Data extracts:
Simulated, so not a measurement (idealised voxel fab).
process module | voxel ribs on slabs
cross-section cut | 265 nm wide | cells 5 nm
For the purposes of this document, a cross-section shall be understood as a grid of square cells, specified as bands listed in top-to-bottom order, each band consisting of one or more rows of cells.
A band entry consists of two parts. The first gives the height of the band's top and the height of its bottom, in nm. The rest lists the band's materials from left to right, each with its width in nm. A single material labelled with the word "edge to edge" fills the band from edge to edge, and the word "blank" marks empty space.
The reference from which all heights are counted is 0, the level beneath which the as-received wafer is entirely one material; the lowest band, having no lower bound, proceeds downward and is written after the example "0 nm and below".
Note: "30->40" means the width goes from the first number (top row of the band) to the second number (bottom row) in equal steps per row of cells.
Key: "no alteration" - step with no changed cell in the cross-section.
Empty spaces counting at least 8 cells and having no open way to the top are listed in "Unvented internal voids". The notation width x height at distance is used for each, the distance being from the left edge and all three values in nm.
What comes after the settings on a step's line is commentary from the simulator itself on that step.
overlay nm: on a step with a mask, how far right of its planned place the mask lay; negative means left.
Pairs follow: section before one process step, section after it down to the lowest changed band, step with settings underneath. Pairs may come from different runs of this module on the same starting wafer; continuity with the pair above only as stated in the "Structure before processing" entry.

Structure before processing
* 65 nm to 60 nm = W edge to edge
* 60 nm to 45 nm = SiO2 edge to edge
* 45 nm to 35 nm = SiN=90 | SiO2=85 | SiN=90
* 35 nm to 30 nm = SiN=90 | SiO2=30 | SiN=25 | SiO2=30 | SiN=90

Activity: Copy out the full set of records precisely, leaving nothing out.

Answer area:
Simulated, so not a measurement (idealised voxel fab).
process module | voxel ribs on slabs
cross-section cut | 265 nm wide | cells 5 nm
For the purposes of this document, a cross-section shall be understood as a grid of square cells, specified as bands listed in top-to-bottom order, each band consisting of one or more rows of cells.
A band entry consists of two parts. The first gives the height of the band's top and the height of its bottom, in nm. The rest lists the band's materials from left to right, each with its width in nm. A single material labelled with the word "edge to edge" fills the band from edge to edge, and the word "blank" marks empty space.
The reference from which all heights are counted is 0, the level beneath which the as-received wafer is entirely one material; the lowest band, having no lower bound, proceeds downward and is written after the example "0 nm and below".
Note: "30->40" means the width goes from the first number (top row of the band) to the second number (bottom row) in equal steps per row of cells.
Key: "no alteration" - step with no changed cell in the cross-section.
Empty spaces counting at least 8 cells and having no open way to the top are listed in "Unvented internal voids". The notation width x height at distance is used for each, the distance being from the left edge and all three values in nm.
What comes after the settings on a step's line is commentary from the simulator itself on that step.
overlay nm: on a step with a mask, how far right of its planned place the mask lay; negative means left.
Pairs follow: section before one process step, section after it down to the lowest changed band, step with settings underneath. Pairs may come from different runs of this module on the same starting wafer; continuity with the pair above only as stated in the "Structure before processing" entry.

Structure before processing
* 65 nm to 60 nm = W edge to edge
* 60 nm to 45 nm = SiO2 edge to edge
* 45 nm to 35 nm = SiN=90 | SiO2=85 | SiN=90
* 35 nm to 30 nm = SiN=90 | SiO2=30 | SiN=25 | SiO2=30 | SiN=90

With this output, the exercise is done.